Information given>
- - - -

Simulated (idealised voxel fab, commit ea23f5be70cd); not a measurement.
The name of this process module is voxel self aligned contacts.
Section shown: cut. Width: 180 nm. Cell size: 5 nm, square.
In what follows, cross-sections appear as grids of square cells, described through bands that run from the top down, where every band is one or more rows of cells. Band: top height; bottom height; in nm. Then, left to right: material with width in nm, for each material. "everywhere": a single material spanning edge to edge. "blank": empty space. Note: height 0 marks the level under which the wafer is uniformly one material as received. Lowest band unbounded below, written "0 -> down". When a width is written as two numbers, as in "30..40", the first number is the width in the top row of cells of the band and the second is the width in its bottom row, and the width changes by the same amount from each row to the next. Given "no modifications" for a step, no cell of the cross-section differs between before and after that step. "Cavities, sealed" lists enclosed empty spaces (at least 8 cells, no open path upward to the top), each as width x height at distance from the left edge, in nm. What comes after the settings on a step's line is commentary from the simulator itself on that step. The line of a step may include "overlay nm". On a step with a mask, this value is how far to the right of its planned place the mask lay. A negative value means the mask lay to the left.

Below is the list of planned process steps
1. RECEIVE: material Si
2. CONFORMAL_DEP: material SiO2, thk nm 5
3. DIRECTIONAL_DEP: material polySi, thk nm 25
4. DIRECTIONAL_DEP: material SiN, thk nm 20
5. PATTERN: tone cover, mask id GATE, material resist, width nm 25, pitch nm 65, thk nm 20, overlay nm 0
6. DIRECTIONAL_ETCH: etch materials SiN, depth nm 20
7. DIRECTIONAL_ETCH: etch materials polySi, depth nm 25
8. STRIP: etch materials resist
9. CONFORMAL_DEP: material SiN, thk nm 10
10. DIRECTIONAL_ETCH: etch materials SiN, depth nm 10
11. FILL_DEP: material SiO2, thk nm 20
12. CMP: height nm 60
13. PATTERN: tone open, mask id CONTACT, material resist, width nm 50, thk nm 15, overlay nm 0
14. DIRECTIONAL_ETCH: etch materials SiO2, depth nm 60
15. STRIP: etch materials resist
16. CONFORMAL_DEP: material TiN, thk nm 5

- - - -

Work instruction> Retype every line up to and including the one that contains "Section shown: cut.", beginning at the first line of the records, with no edits.

Exercise result>
Simulated (idealised voxel fab, commit ea23f5be70cd); not a measurement.
The name of this process module is voxel self aligned contacts.
Section shown: cut. Width: 180 nm. Cell size: 5 nm, square.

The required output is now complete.